**Work task:**
Repeat exactly, please, the lines that begin at the start of the listing and end at the line holding "Displayed cross-section: cut, width".

**Material provided:**
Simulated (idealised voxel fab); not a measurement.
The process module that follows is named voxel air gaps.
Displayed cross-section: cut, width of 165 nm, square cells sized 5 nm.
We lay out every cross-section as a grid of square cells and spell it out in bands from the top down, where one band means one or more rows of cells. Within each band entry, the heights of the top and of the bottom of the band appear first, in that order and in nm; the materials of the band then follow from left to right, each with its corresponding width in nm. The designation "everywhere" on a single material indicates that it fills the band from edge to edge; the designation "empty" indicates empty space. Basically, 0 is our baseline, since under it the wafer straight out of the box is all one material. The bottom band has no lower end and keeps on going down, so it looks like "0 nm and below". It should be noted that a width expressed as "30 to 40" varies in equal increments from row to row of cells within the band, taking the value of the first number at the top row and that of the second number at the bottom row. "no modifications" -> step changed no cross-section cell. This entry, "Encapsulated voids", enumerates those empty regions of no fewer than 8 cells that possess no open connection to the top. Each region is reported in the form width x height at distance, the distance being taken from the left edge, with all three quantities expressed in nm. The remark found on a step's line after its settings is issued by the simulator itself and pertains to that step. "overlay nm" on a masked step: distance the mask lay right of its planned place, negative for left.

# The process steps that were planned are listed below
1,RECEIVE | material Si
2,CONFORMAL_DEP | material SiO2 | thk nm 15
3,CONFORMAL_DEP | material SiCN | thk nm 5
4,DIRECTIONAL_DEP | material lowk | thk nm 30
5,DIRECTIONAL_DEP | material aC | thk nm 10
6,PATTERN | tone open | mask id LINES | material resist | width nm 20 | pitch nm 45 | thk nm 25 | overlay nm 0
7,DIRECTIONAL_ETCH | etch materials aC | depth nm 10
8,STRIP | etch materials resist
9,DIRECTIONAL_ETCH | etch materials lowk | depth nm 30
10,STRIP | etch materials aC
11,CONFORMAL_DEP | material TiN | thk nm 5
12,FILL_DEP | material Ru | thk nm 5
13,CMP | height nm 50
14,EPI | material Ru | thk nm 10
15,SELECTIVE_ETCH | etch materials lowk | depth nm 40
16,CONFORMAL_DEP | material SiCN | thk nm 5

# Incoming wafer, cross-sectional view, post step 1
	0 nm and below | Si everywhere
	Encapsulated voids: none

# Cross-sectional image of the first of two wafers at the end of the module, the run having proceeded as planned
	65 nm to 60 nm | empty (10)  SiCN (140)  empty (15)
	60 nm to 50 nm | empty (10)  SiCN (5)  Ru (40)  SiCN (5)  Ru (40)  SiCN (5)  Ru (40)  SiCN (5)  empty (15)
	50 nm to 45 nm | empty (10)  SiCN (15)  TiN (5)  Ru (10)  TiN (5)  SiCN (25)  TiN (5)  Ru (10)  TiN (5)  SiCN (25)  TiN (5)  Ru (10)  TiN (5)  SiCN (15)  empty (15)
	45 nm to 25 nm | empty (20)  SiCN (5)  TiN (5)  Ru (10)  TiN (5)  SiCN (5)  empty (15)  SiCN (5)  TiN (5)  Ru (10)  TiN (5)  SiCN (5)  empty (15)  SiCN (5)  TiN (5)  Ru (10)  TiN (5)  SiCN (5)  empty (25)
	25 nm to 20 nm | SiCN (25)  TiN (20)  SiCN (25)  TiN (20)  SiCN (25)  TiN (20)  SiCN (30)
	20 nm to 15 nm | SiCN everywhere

**Task solution:**
Simulated (idealised voxel fab); not a measurement.
The process module that follows is named voxel air gaps.
Displayed cross-section: cut, width of 165 nm, square cells sized 5 nm.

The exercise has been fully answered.